> [BRIEF]: Could you output all of the records below exactly as they appear?

> [DATA TO EXAMINE]:
____________________

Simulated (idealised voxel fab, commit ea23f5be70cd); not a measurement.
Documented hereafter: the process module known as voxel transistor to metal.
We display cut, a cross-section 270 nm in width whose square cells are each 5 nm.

____________________

> [ANSWER AREA]:
Simulated (idealised voxel fab, commit ea23f5be70cd); not a measurement.
Documented hereafter: the process module known as voxel transistor to metal.
We display cut, a cross-section 270 nm in width whose square cells are each 5 nm.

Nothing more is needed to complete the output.